========

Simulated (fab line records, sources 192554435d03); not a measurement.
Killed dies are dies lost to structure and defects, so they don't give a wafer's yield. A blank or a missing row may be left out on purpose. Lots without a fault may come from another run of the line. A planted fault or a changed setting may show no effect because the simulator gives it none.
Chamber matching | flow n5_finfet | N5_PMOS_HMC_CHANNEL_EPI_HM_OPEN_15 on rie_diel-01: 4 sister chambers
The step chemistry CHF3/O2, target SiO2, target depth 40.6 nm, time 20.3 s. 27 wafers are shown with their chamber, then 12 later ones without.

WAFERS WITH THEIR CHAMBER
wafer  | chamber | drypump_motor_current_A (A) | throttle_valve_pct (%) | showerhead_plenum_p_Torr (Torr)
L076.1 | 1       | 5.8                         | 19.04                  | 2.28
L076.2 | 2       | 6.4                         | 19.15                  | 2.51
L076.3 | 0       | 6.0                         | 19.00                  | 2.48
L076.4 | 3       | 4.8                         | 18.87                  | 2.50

========

### Action item
Starting at the first line of the data above, please restate word for word every line up to and including the one that holds "Chamber matching |", and add nothing else.

### Response area
Simulated (fab line records, sources 192554435d03); not a measurement.
Killed dies are dies lost to structure and defects, so they don't give a wafer's yield. A blank or a missing row may be left out on purpose. Lots without a fault may come from another run of the line. A planted fault or a changed setting may show no effect because the simulator gives it none.
Chamber matching | flow n5_finfet | N5_PMOS_HMC_CHANNEL_EPI_HM_OPEN_15 on rie_diel-01: 4 sister chambers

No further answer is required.